## Entries supplied

****

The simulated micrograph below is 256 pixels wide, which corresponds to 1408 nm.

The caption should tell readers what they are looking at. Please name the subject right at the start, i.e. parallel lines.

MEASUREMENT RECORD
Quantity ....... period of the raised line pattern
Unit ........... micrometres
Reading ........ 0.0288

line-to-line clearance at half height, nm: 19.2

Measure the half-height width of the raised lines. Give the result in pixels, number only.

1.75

****

## Brief
Please retype the top of the data exactly, down to and including the line that holds "Measure the half-height", and nothing further.

## Problem solution
The simulated micrograph below is 256 pixels wide, which corresponds to 1408 nm.

The caption should tell readers what they are looking at. Please name the subject right at the start, i.e. parallel lines.

MEASUREMENT RECORD
Quantity ....... period of the raised line pattern
Unit ........... micrometres
Reading ........ 0.0288

line-to-line clearance at half height, nm: 19.2

Measure the half-height width of the raised lines. Give the result in pixels, number only.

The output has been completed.